| Action item |
Word for word, repeat every entry that appears below.

##### Information shown #####

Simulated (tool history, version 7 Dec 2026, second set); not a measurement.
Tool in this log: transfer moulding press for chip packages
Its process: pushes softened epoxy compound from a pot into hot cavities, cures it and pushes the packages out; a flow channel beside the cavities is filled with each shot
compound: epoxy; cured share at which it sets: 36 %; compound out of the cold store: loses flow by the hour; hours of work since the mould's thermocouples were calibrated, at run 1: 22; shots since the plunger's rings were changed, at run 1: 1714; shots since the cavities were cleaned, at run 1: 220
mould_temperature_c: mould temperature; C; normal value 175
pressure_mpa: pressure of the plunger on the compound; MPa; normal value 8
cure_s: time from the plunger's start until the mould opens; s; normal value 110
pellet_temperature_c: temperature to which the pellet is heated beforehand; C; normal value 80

#####

| Written answer |
Simulated (tool history, version 7 Dec 2026, second set); not a measurement.
Tool in this log: transfer moulding press for chip packages
Its process: pushes softened epoxy compound from a pot into hot cavities, cures it and pushes the packages out; a flow channel beside the cavities is filled with each shot
compound: epoxy; cured share at which it sets: 36 %; compound out of the cold store: loses flow by the hour; hours of work since the mould's thermocouples were calibrated, at run 1: 22; shots since the plunger's rings were changed, at run 1: 1714; shots since the cavities were cleaned, at run 1: 220
mould_temperature_c: mould temperature; C; normal value 175
pressure_mpa: pressure of the plunger on the compound; MPa; normal value 8
cure_s: time from the plunger's start until the mould opens; s; normal value 110
pellet_temperature_c: temperature to which the pellet is heated beforehand; C; normal value 80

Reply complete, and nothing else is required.